### Exercise
Among the lines below, a stretch begins at the one with "The name of" and ends at the one with "Displayed cross-section: cut, width". Repeat that stretch exactly, ends included.

### Dataset excerpts
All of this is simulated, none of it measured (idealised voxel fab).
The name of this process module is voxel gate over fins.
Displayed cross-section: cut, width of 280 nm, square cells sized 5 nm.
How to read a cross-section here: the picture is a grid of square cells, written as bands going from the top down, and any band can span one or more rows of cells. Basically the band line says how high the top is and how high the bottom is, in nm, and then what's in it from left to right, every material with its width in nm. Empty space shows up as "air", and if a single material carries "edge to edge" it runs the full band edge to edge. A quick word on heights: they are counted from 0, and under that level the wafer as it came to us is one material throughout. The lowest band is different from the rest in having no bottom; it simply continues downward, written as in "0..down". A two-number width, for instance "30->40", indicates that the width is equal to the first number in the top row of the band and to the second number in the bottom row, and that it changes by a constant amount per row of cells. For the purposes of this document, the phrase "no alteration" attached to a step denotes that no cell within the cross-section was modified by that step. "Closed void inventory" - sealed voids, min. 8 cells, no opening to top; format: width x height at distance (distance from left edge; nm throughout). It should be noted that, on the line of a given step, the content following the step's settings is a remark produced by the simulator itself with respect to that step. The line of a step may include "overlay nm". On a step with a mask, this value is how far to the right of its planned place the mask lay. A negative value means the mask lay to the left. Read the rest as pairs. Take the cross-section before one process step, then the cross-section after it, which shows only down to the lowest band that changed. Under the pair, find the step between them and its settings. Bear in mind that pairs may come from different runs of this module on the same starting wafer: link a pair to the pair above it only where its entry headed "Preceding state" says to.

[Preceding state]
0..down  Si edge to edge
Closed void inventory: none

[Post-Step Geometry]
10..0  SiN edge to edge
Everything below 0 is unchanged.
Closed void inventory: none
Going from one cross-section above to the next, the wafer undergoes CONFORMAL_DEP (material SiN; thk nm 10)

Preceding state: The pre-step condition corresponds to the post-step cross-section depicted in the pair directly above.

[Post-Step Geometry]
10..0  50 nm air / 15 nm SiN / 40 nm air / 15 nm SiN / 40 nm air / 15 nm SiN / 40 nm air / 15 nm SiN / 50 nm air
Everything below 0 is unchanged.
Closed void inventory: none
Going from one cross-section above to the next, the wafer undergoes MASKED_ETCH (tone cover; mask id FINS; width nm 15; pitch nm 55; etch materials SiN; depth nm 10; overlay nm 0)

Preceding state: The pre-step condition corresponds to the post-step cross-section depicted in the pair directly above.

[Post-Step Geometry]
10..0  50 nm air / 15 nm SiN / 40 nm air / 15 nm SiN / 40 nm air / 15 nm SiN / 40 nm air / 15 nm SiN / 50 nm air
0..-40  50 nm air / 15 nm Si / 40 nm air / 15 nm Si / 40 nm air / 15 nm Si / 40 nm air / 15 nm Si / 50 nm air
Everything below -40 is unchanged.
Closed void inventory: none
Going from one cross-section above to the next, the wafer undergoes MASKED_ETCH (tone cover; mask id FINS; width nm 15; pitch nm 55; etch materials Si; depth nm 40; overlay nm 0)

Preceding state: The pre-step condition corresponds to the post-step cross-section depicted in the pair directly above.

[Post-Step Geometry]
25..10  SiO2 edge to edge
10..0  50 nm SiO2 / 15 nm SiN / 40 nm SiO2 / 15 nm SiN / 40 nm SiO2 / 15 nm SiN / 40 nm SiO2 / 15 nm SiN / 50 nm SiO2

### Reply
The name of this process module is voxel gate over fins.
Displayed cross-section: cut, width of 280 nm, square cells sized 5 nm.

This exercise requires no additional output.